Assigned task:
Set down word for word each line from the start of the listing through the line that contains "Answer: 0.72 µm", both included.

·····
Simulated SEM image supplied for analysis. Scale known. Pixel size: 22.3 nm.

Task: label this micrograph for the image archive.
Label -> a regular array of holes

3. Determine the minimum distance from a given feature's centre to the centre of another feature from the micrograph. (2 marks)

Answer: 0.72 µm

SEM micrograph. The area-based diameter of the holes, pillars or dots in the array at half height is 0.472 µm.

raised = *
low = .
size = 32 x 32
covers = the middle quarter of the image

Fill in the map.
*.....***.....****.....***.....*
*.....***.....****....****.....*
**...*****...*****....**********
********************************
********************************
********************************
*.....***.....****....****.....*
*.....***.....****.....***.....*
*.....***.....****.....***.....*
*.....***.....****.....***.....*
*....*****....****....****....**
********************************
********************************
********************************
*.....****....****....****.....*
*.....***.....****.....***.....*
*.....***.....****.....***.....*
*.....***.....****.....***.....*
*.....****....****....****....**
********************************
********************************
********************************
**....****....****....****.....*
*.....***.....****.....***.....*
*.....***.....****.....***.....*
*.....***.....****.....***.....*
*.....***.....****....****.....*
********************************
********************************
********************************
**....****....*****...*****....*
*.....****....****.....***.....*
·····

Written answer:
Simulated SEM image supplied for analysis. Scale known. Pixel size: 22.3 nm.

Task: label this micrograph for the image archive.
Label -> a regular array of holes

3. Determine the minimum distance from a given feature's centre to the centre of another feature from the micrograph. (2 marks)

Answer: 0.72 µm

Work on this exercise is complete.